▸ DATA
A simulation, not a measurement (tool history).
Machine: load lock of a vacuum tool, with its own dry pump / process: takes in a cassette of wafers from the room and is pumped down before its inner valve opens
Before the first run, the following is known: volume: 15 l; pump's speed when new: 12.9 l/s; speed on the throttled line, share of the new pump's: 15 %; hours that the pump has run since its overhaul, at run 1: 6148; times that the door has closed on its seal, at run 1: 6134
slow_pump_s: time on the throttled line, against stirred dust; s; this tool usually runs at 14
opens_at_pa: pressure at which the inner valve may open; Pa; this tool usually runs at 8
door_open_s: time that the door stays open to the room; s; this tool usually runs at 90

▸ ASSIGNMENT
Would you return all of the data exactly as it stands above?

▸ TASK ANSWER
A simulation, not a measurement (tool history).
Machine: load lock of a vacuum tool, with its own dry pump / process: takes in a cassette of wafers from the room and is pumped down before its inner valve opens
Before the first run, the following is known: volume: 15 l; pump's speed when new: 12.9 l/s; speed on the throttled line, share of the new pump's: 15 %; hours that the pump has run since its overhaul, at run 1: 6148; times that the door has closed on its seal, at run 1: 6134
slow_pump_s: time on the throttled line, against stirred dust; s; this tool usually runs at 14
opens_at_pa: pressure at which the inner valve may open; Pa; this tool usually runs at 8
door_open_s: time that the door stays open to the room; s; this tool usually runs at 90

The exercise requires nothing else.